Listed entries =>
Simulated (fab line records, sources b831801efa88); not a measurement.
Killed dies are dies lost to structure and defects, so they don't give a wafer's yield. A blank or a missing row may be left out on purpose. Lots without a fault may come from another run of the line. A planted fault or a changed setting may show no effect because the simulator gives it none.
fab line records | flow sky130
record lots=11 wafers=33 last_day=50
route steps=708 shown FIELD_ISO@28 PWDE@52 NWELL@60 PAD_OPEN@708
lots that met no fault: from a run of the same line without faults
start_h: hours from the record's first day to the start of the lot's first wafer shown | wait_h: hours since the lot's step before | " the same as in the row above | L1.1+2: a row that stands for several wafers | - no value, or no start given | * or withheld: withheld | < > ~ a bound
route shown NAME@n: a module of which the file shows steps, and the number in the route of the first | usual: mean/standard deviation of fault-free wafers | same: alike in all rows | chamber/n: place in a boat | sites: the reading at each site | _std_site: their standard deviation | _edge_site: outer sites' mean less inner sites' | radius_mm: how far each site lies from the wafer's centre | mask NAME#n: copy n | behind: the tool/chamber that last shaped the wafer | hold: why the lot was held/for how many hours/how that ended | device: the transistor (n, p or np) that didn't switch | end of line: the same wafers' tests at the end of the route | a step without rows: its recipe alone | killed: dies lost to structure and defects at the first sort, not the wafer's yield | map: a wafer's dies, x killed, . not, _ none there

Requirement => Each entry is to be returned in full, character for character.

Worked solution =>
Simulated (fab line records, sources b831801efa88); not a measurement.
Killed dies are dies lost to structure and defects, so they don't give a wafer's yield. A blank or a missing row may be left out on purpose. Lots without a fault may come from another run of the line. A planted fault or a changed setting may show no effect because the simulator gives it none.
fab line records | flow sky130
record lots=11 wafers=33 last_day=50
route steps=708 shown FIELD_ISO@28 PWDE@52 NWELL@60 PAD_OPEN@708
lots that met no fault: from a run of the same line without faults
start_h: hours from the record's first day to the start of the lot's first wafer shown | wait_h: hours since the lot's step before | " the same as in the row above | L1.1+2: a row that stands for several wafers | - no value, or no start given | * or withheld: withheld | < > ~ a bound
route shown NAME@n: a module of which the file shows steps, and the number in the route of the first | usual: mean/standard deviation of fault-free wafers | same: alike in all rows | chamber/n: place in a boat | sites: the reading at each site | _std_site: their standard deviation | _edge_site: outer sites' mean less inner sites' | radius_mm: how far each site lies from the wafer's centre | mask NAME#n: copy n | behind: the tool/chamber that last shaped the wafer | hold: why the lot was held/for how many hours/how that ended | device: the transistor (n, p or np) that didn't switch | end of line: the same wafers' tests at the end of the route | a step without rows: its recipe alone | killed: dies lost to structure and defects at the first sort, not the wafer's yield | map: a wafer's dies, x killed, . not, _ none there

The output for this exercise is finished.